──────── Information shown ────────

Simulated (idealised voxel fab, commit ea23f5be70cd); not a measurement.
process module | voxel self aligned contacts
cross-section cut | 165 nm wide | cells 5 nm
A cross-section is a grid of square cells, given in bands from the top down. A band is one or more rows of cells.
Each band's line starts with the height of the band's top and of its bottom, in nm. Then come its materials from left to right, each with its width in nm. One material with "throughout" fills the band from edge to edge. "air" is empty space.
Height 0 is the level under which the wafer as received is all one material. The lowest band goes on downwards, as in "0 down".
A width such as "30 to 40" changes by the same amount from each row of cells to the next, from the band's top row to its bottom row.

────────

Work instruction » Write an exact transcription of every entry above.

Worked solution »
Simulated (idealised voxel fab, commit ea23f5be70cd); not a measurement.
process module | voxel self aligned contacts
cross-section cut | 165 nm wide | cells 5 nm
A cross-section is a grid of square cells, given in bands from the top down. A band is one or more rows of cells.
Each band's line starts with the height of the band's top and of its bottom, in nm. Then come its materials from left to right, each with its width in nm. One material with "throughout" fills the band from edge to edge. "air" is empty space.
Height 0 is the level under which the wafer as received is all one material. The lowest band goes on downwards, as in "0 down".
A width such as "30 to 40" changes by the same amount from each row of cells to the next, from the band's top row to its bottom row.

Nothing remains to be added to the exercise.